⟨

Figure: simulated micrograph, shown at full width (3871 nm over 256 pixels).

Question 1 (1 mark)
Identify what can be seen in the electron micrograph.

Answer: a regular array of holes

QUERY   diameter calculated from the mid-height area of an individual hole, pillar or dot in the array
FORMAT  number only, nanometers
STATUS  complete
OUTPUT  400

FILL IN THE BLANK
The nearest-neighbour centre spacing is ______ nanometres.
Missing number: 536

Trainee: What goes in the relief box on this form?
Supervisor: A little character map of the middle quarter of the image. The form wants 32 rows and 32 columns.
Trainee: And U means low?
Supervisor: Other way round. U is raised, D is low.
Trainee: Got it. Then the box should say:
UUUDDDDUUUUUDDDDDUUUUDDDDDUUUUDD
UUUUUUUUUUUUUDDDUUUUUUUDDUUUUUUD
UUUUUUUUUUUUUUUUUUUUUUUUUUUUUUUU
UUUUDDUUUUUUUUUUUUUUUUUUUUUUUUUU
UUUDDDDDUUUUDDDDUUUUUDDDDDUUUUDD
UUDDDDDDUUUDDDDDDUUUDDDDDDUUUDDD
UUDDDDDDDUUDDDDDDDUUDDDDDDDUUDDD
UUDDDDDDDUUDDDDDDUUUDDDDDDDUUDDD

⟩

In the listing above, transcribe exactly everything from the line containing "Question 1 (1 mark)" down to the line containing "UUUDDDDDUUUUDDDDUUUUUDDDDDUUUUDD", including both and nothing more.

Question 1 (1 mark)
Identify what can be seen in the electron micrograph.

Answer: a regular array of holes

QUERY   diameter calculated from the mid-height area of an individual hole, pillar or dot in the array
FORMAT  number only, nanometers
STATUS  complete
OUTPUT  400

FILL IN THE BLANK
The nearest-neighbour centre spacing is ______ nanometres.
Missing number: 536

Trainee: What goes in the relief box on this form?
Supervisor: A little character map of the middle quarter of the image. The form wants 32 rows and 32 columns.
Trainee: And U means low?
Supervisor: Other way round. U is raised, D is low.
Trainee: Got it. Then the box should say:
UUUDDDDUUUUUDDDDDUUUUDDDDDUUUUDD
UUUUUUUUUUUUUDDDUUUUUUUDDUUUUUUD
UUUUUUUUUUUUUUUUUUUUUUUUUUUUUUUU
UUUUDDUUUUUUUUUUUUUUUUUUUUUUUUUU
UUUDDDDDUUUUDDDDUUUUUDDDDDUUUUDD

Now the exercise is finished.